### Data
========================

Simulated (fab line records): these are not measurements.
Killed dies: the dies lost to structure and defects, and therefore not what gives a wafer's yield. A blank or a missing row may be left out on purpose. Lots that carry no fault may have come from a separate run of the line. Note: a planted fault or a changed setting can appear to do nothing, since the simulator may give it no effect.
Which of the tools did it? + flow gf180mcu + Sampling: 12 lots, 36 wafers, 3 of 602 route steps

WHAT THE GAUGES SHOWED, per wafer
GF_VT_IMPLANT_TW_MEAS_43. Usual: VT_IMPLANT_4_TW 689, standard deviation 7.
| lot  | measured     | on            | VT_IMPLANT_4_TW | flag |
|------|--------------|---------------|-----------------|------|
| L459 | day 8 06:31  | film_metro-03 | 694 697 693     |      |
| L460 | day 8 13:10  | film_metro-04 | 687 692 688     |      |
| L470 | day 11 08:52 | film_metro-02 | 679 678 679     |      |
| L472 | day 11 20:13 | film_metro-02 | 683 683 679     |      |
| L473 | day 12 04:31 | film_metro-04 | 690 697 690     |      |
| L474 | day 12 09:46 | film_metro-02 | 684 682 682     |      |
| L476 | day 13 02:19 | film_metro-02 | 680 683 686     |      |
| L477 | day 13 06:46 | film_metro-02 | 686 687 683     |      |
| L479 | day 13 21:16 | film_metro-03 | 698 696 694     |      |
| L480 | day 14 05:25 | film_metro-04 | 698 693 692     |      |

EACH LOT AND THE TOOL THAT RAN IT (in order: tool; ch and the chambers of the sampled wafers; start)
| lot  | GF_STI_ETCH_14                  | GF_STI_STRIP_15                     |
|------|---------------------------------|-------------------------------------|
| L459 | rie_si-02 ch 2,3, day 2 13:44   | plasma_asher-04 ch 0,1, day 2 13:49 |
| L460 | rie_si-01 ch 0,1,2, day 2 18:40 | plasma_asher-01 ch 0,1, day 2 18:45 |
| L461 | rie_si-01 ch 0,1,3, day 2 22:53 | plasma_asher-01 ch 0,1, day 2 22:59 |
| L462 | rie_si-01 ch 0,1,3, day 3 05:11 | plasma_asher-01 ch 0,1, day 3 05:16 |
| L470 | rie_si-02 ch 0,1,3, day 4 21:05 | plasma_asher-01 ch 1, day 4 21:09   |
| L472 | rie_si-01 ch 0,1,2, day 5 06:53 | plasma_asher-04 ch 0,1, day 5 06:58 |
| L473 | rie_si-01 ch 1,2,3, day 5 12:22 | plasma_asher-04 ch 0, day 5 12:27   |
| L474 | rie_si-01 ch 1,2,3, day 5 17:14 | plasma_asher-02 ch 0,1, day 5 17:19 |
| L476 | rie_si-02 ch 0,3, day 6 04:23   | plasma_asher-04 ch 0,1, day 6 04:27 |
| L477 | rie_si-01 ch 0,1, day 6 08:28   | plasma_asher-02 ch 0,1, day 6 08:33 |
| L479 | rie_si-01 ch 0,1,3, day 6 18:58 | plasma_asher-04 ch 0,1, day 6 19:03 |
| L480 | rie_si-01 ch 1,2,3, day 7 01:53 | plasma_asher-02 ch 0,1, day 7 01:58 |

========================

Please retype the top of the data exactly, down to and including the line that holds "day 2 18:45 |", and nothing further.

Simulated (fab line records): these are not measurements.
Killed dies: the dies lost to structure and defects, and therefore not what gives a wafer's yield. A blank or a missing row may be left out on purpose. Lots that carry no fault may have come from a separate run of the line. Note: a planted fault or a changed setting can appear to do nothing, since the simulator may give it no effect.
Which of the tools did it? + flow gf180mcu + Sampling: 12 lots, 36 wafers, 3 of 602 route steps

WHAT THE GAUGES SHOWED, per wafer
GF_VT_IMPLANT_TW_MEAS_43. Usual: VT_IMPLANT_4_TW 689, standard deviation 7.
| lot  | measured     | on            | VT_IMPLANT_4_TW | flag |
|------|--------------|---------------|-----------------|------|
| L459 | day 8 06:31  | film_metro-03 | 694 697 693     |      |
| L460 | day 8 13:10  | film_metro-04 | 687 692 688     |      |
| L470 | day 11 08:52 | film_metro-02 | 679 678 679     |      |
| L472 | day 11 20:13 | film_metro-02 | 683 683 679     |      |
| L473 | day 12 04:31 | film_metro-04 | 690 697 690     |      |
| L474 | day 12 09:46 | film_metro-02 | 684 682 682     |      |
| L476 | day 13 02:19 | film_metro-02 | 680 683 686     |      |
| L477 | day 13 06:46 | film_metro-02 | 686 687 683     |      |
| L479 | day 13 21:16 | film_metro-03 | 698 696 694     |      |
| L480 | day 14 05:25 | film_metro-04 | 698 693 692     |      |

EACH LOT AND THE TOOL THAT RAN IT (in order: tool; ch and the chambers of the sampled wafers; start)
| lot  | GF_STI_ETCH_14                  | GF_STI_STRIP_15                     |
|------|---------------------------------|-------------------------------------|
| L459 | rie_si-02 ch 2,3, day 2 13:44   | plasma_asher-04 ch 0,1, day 2 13:49 |
| L460 | rie_si-01 ch 0,1,2, day 2 18:40 | plasma_asher-01 ch 0,1, day 2 18:45 |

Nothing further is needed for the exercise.